┄┄┄┄┄┄┄┄┄┄┄┄┄┄┄┄┄┄┄┄

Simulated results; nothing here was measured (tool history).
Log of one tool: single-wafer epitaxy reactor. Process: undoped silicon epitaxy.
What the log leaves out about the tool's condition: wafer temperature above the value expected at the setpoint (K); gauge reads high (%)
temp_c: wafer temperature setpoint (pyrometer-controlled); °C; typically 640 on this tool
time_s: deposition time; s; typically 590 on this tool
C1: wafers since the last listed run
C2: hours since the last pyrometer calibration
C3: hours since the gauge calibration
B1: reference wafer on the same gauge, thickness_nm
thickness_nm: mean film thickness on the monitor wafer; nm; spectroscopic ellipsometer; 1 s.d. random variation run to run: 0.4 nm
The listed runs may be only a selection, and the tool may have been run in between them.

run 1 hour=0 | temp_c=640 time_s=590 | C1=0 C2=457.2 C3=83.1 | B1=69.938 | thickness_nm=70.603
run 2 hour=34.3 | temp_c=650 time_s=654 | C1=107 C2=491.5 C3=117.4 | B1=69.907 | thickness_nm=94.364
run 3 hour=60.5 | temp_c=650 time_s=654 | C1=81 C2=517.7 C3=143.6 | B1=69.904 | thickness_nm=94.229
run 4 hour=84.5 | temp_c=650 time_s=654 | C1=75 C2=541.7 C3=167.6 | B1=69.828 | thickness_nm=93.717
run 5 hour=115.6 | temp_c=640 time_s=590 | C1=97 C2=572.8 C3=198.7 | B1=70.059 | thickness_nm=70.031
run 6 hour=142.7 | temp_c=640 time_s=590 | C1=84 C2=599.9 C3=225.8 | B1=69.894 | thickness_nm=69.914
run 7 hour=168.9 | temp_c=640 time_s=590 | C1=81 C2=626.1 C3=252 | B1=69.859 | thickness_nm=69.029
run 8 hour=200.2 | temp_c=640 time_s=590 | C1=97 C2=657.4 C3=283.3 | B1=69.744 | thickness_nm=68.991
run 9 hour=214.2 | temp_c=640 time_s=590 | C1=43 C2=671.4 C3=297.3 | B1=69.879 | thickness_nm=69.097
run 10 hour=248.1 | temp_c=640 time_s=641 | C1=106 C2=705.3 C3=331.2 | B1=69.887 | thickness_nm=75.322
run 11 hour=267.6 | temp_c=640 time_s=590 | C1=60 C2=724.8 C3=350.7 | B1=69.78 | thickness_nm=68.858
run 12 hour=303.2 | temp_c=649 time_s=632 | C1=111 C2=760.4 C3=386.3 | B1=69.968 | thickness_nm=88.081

┄┄┄┄┄┄┄┄┄┄┄┄┄┄┄┄┄┄┄┄

__ACTION ITEM__. Using the entries above, give back exactly the line containing "thickness_nm: mean film", the line containing "run 5 hour=115.6", and every line between them, and nothing else.

__EXERCISE SOLUTION__.
thickness_nm: mean film thickness on the monitor wafer; nm; spectroscopic ellipsometer; 1 s.d. random variation run to run: 0.4 nm
The listed runs may be only a selection, and the tool may have been run in between them.

run 1 hour=0 | temp_c=640 time_s=590 | C1=0 C2=457.2 C3=83.1 | B1=69.938 | thickness_nm=70.603
run 2 hour=34.3 | temp_c=650 time_s=654 | C1=107 C2=491.5 C3=117.4 | B1=69.907 | thickness_nm=94.364
run 3 hour=60.5 | temp_c=650 time_s=654 | C1=81 C2=517.7 C3=143.6 | B1=69.904 | thickness_nm=94.229
run 4 hour=84.5 | temp_c=650 time_s=654 | C1=75 C2=541.7 C3=167.6 | B1=69.828 | thickness_nm=93.717
run 5 hour=115.6 | temp_c=640 time_s=590 | C1=97 C2=572.8 C3=198.7 | B1=70.059 | thickness_nm=70.031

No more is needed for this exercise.